───── Raw data ─────
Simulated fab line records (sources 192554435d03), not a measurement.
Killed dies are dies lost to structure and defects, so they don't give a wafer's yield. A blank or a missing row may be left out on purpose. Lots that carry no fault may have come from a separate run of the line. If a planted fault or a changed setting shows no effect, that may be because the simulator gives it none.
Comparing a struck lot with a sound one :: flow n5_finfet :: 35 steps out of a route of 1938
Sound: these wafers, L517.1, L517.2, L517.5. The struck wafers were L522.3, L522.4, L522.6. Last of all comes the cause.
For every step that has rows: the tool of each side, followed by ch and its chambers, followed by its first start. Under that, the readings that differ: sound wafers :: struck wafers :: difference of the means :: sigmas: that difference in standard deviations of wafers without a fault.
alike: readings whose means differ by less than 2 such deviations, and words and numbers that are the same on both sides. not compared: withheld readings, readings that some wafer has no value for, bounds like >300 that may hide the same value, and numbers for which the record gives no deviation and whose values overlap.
─────

* Task item *
Give back the entries above exactly as they are, from their first line through the line that contains "Killed dies are", both included, with nothing else.

* Answer area *
Simulated fab line records (sources 192554435d03), not a measurement.
Killed dies are dies lost to structure and defects, so they don't give a wafer's yield. A blank or a missing row may be left out on purpose. Lots that carry no fault may have come from a separate run of the line. If a planted fault or a changed setting shows no effect, that may be because the simulator gives it none.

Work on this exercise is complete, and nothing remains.